# Given information:
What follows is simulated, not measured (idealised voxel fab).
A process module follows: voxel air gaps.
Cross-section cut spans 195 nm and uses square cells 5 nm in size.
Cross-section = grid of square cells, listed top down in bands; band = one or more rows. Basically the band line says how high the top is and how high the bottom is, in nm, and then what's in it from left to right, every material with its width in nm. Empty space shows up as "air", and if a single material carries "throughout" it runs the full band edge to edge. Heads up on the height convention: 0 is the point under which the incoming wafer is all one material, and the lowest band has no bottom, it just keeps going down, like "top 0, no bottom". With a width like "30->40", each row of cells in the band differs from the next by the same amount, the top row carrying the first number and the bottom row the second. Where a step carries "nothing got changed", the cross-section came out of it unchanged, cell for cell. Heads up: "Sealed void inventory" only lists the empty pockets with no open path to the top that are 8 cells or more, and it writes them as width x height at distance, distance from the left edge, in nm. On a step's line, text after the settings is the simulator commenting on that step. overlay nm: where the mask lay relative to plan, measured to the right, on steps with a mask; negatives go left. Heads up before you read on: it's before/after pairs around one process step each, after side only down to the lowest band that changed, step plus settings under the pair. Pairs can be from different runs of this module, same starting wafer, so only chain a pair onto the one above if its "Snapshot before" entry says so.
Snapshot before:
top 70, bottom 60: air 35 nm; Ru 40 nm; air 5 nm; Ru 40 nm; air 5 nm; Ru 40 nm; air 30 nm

# Exercise:
Up to and including the line containing "Cross-section cut spans", please write out the listing exactly, starting from its first line.

# Written response:
What follows is simulated, not measured (idealised voxel fab).
A process module follows: voxel air gaps.
Cross-section cut spans 195 nm and uses square cells 5 nm in size.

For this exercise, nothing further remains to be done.